[RECORD EXTRACTS — start]

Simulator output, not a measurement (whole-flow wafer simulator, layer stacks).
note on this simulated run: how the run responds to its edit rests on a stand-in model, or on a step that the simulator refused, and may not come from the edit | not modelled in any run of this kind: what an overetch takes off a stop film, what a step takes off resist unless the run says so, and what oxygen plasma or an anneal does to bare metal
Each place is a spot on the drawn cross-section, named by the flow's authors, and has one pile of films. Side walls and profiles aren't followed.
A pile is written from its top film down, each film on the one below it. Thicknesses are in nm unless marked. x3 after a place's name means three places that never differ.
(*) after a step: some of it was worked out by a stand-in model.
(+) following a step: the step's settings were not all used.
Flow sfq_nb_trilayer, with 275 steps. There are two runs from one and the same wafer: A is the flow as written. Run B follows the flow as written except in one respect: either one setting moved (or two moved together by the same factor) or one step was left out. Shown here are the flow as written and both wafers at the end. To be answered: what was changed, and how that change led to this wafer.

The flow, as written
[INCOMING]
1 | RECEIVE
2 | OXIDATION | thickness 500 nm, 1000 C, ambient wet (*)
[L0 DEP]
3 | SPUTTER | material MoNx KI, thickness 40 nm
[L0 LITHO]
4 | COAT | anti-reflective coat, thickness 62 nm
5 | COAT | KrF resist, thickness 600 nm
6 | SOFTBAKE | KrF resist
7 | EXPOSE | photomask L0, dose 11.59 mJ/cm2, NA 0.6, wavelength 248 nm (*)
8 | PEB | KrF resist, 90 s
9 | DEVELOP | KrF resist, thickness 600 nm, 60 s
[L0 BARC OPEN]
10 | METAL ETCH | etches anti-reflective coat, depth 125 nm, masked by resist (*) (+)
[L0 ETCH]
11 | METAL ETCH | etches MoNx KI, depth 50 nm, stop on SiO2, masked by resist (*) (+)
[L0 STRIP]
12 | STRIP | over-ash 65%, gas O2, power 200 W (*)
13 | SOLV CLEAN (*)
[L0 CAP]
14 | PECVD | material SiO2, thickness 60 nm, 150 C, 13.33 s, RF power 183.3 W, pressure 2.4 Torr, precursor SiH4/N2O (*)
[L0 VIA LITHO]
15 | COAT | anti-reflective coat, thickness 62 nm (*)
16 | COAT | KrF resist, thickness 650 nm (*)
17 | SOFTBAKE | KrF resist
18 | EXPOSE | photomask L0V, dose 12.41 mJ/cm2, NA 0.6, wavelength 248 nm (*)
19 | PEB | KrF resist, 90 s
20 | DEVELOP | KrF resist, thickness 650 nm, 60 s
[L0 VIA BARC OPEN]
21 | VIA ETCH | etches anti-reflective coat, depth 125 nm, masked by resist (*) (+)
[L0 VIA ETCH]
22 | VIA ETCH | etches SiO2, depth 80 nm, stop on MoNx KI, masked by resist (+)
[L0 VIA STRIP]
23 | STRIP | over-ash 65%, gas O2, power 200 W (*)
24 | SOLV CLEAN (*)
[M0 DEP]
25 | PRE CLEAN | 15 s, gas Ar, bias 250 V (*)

[RECORD EXTRACTS — finish]

* **ACTIVITY**
Reproduce exactly every line that sits between the start of the entries and the line bearing "Each place is", counting both of those lines.

* **EXERCISE RESPONSE**
Simulator output, not a measurement (whole-flow wafer simulator, layer stacks).
note on this simulated run: how the run responds to its edit rests on a stand-in model, or on a step that the simulator refused, and may not come from the edit | not modelled in any run of this kind: what an overetch takes off a stop film, what a step takes off resist unless the run says so, and what oxygen plasma or an anneal does to bare metal
Each place is a spot on the drawn cross-section, named by the flow's authors, and has one pile of films. Side walls and profiles aren't followed.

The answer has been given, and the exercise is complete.